Activity →
Your task is to transcribe the entries exactly.

Information →
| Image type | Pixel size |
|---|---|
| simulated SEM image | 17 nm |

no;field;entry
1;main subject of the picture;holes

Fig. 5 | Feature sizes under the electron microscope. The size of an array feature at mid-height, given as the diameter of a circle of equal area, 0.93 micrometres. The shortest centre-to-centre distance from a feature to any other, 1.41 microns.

Written solution →
| Image type | Pixel size |
|---|---|
| simulated SEM image | 17 nm |

no;field;entry
1;main subject of the picture;holes

Fig. 5 | Feature sizes under the electron microscope. The size of an array feature at mid-height, given as the diameter of a circle of equal area, 0.93 micrometres. The shortest centre-to-centre distance from a feature to any other, 1.41 microns.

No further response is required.